▸ **Task item**
In full and word for word, print the data below.

▸ **Records shown**
((

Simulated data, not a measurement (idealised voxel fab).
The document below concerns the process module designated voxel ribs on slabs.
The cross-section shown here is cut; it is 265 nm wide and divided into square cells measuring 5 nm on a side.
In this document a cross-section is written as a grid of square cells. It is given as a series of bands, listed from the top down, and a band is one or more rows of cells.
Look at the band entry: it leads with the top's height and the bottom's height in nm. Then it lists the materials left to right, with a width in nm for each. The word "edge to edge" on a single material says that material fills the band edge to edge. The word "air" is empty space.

))

▸ **Answer section**
Simulated data, not a measurement (idealised voxel fab).
The document below concerns the process module designated voxel ribs on slabs.
The cross-section shown here is cut; it is 265 nm wide and divided into square cells measuring 5 nm on a side.
In this document a cross-section is written as a grid of square cells. It is given as a series of bands, listed from the top down, and a band is one or more rows of cells.
Look at the band entry: it leads with the top's height and the bottom's height in nm. Then it lists the materials left to right, with a width in nm for each. The word "edge to edge" on a single material says that material fills the band edge to edge. The word "air" is empty space.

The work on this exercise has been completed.